● Extracted entries
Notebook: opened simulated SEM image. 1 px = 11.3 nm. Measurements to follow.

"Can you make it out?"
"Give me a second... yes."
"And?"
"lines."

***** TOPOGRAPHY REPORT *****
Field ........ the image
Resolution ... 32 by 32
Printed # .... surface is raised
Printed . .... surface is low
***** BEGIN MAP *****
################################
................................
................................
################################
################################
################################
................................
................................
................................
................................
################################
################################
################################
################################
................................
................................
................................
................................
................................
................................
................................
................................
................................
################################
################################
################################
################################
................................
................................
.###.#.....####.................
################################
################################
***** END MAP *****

● Task item
In your reply, restate exactly the lines from the start of the records above through the line holding "BEGIN MAP *****", including both, and nothing else.

● Solution
Notebook: opened simulated SEM image. 1 px = 11.3 nm. Measurements to follow.

"Can you make it out?"
"Give me a second... yes."
"And?"
"lines."

***** TOPOGRAPHY REPORT *****
Field ........ the image
Resolution ... 32 by 32
Printed # .... surface is raised
Printed . .... surface is low
***** BEGIN MAP *****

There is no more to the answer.